:: Brief ::
In the entries that follow, the first line to write out is the one containing "12 op CONFORMAL_DEP | material TiN | thk nm 5", and the last is the one containing "19 op DIRECTIONAL_ETCH". Reproduce that stretch exactly, with nothing before or after it.

:: Entries provided ::
◇ ◇ ◇ ◇ ◇

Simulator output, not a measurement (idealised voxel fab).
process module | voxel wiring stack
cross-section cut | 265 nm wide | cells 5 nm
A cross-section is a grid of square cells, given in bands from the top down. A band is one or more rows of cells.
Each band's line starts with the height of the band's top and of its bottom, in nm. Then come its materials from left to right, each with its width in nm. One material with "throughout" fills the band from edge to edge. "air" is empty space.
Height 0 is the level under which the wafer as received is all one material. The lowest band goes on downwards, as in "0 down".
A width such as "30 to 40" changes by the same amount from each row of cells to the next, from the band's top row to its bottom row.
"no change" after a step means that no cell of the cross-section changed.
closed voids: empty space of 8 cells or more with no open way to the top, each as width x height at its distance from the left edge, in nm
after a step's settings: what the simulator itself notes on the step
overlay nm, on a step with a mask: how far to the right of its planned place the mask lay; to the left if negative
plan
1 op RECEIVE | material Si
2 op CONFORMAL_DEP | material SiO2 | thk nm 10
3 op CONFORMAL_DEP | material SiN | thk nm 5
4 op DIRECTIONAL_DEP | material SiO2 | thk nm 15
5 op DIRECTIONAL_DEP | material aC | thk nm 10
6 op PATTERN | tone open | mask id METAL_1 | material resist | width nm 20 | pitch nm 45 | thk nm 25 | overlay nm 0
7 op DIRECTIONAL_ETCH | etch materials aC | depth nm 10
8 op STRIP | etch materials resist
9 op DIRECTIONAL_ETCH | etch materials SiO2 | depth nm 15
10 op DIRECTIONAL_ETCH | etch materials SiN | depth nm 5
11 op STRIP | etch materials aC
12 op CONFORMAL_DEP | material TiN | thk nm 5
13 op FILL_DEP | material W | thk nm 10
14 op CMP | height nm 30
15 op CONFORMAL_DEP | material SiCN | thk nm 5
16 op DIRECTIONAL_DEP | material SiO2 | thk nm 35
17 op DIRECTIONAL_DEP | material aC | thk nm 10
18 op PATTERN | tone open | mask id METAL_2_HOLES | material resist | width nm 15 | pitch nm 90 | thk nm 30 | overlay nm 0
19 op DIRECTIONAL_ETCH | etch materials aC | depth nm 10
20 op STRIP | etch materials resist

◇ ◇ ◇ ◇ ◇

:: Answer area ::
12 op CONFORMAL_DEP | material TiN | thk nm 5
13 op FILL_DEP | material W | thk nm 10
14 op CMP | height nm 30
15 op CONFORMAL_DEP | material SiCN | thk nm 5
16 op DIRECTIONAL_DEP | material SiO2 | thk nm 35
17 op DIRECTIONAL_DEP | material aC | thk nm 10
18 op PATTERN | tone open | mask id METAL_2_HOLES | material resist | width nm 15 | pitch nm 90 | thk nm 30 | overlay nm 0
19 op DIRECTIONAL_ETCH | etch materials aC | depth nm 10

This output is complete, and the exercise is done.